_Action item_
Reproduce the section of the listing that begins at the line containing "to 32 of 32" and finishes at the line containing "startH: hours from". Include both end lines and nothing beyond them.

_Data to examine_
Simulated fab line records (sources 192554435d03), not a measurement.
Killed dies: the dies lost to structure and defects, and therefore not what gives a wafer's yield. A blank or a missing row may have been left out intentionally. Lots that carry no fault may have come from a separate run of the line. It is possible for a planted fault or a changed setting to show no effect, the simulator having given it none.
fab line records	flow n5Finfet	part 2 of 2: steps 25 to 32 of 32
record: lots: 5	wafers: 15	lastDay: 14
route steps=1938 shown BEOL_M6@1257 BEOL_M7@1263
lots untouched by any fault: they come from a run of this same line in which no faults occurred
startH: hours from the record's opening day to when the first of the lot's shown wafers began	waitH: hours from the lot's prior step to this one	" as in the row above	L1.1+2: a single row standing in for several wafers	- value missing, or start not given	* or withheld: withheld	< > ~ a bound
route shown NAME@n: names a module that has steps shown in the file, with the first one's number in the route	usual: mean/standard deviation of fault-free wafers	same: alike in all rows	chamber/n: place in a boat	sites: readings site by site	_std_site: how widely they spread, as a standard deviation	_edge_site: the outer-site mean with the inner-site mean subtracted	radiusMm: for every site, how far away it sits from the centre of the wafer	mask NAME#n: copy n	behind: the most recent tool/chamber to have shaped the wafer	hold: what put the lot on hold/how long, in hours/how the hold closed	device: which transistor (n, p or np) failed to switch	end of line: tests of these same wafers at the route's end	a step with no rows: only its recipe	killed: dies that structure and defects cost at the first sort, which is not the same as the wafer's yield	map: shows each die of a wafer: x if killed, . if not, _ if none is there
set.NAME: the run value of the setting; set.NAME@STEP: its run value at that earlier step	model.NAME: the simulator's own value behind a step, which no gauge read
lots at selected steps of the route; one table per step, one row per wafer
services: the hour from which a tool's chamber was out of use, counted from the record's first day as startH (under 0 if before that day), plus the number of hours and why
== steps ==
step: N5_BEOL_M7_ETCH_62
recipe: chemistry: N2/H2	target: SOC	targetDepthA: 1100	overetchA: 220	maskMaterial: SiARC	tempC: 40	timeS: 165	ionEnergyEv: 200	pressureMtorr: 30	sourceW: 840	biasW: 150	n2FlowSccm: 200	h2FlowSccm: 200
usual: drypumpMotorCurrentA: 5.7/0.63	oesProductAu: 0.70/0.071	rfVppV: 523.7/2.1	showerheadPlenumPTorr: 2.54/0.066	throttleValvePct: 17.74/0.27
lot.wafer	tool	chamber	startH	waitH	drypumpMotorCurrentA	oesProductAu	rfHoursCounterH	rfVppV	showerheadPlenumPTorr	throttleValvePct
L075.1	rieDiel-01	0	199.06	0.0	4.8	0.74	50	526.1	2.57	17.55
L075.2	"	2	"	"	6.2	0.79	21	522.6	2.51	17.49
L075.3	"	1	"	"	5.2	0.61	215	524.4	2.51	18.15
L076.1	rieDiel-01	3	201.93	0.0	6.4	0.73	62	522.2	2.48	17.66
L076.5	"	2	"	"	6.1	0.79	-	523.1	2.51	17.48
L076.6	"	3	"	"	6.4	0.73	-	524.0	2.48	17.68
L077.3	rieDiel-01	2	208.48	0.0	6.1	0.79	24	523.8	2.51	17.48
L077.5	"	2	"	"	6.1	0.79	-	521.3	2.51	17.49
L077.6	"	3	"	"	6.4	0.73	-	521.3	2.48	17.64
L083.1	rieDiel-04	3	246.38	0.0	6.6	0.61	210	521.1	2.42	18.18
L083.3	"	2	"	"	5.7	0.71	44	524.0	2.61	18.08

_Task result_
fab line records	flow n5Finfet	part 2 of 2: steps 25 to 32 of 32
record: lots: 5	wafers: 15	lastDay: 14
route steps=1938 shown BEOL_M6@1257 BEOL_M7@1263
lots untouched by any fault: they come from a run of this same line in which no faults occurred
startH: hours from the record's opening day to when the first of the lot's shown wafers began	waitH: hours from the lot's prior step to this one	" as in the row above	L1.1+2: a single row standing in for several wafers	- value missing, or start not given	* or withheld: withheld	< > ~ a bound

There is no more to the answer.